==== Records supplied

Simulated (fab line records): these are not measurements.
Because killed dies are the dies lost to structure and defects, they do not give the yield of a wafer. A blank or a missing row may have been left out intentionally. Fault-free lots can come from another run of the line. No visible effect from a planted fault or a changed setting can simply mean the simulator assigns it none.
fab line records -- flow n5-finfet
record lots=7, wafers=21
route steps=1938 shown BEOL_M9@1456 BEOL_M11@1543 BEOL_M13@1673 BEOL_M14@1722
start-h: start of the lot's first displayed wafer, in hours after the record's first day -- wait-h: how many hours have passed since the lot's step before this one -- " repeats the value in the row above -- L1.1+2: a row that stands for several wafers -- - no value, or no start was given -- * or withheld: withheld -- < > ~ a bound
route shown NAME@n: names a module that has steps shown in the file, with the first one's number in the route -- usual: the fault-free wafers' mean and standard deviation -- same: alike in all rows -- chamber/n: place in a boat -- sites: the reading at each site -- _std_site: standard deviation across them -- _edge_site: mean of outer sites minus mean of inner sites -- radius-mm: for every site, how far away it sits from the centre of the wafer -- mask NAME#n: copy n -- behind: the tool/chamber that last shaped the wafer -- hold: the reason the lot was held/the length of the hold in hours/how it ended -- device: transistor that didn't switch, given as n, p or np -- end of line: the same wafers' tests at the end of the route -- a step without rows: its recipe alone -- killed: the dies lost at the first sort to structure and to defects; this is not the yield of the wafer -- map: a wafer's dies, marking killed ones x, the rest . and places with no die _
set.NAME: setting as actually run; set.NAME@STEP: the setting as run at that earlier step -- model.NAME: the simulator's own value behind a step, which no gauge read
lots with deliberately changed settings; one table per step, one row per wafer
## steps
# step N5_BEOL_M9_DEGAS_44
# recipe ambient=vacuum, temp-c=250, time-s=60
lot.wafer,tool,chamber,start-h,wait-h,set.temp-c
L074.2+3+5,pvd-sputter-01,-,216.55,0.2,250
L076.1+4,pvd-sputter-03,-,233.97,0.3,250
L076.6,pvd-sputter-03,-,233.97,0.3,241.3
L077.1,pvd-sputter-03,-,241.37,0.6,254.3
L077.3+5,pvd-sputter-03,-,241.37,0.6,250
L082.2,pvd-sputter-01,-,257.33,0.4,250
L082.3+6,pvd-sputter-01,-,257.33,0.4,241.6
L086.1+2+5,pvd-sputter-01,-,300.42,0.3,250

========

Assignment
All lines above between those holding "L074.2+3+5,pvd-sputter-01,-,216.55,0.2,250" and "L082.3+6,pvd-sputter-01,-,257.33,0.4,241.6", inclusive, must be set down unchanged, and no other line may be included.

Worked solution
L074.2+3+5,pvd-sputter-01,-,216.55,0.2,250
L076.1+4,pvd-sputter-03,-,233.97,0.3,250
L076.6,pvd-sputter-03,-,233.97,0.3,241.3
L077.1,pvd-sputter-03,-,241.37,0.6,254.3
L077.3+5,pvd-sputter-03,-,241.37,0.6,250
L082.2,pvd-sputter-01,-,257.33,0.4,250
L082.3+6,pvd-sputter-01,-,257.33,0.4,241.6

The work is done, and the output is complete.